_Requirement_
The response must restate the data exactly, with nothing left out.

-------

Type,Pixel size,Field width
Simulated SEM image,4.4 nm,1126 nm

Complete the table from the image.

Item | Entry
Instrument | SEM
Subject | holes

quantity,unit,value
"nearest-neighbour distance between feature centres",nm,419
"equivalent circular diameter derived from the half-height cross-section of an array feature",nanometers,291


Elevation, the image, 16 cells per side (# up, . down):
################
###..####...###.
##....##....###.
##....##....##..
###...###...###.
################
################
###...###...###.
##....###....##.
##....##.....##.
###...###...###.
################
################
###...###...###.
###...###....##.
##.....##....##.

-------

_Task result_
Type,Pixel size,Field width
Simulated SEM image,4.4 nm,1126 nm

Complete the table from the image.

Item | Entry
Instrument | SEM
Subject | holes

quantity,unit,value
"nearest-neighbour distance between feature centres",nm,419
"equivalent circular diameter derived from the half-height cross-section of an array feature",nanometers,291


Elevation, the image, 16 cells per side (# up, . down):
################
###..####...###.
##....##....###.
##....##....##..
###...###...###.
################
################
###...###...###.
##....###....##.
##....##.....##.
###...###...###.
################
################
###...###...###.
###...###....##.
##.....##....##.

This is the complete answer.